───

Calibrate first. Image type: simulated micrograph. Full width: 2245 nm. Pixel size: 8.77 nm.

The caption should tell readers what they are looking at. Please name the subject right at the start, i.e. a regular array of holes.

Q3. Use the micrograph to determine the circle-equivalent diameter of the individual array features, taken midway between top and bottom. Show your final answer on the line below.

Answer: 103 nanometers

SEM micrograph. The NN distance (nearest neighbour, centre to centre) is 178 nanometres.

───

● **ASSIGNED TASK**: Give the full listing above again, exactly as it was presented.

● **EXERCISE RESPONSE**:
Calibrate first. Image type: simulated micrograph. Full width: 2245 nm. Pixel size: 8.77 nm.

The caption should tell readers what they are looking at. Please name the subject right at the start, i.e. a regular array of holes.

Q3. Use the micrograph to determine the circle-equivalent diameter of the individual array features, taken midway between top and bottom. Show your final answer on the line below.

Answer: 103 nanometers

SEM micrograph. The NN distance (nearest neighbour, centre to centre) is 178 nanometres.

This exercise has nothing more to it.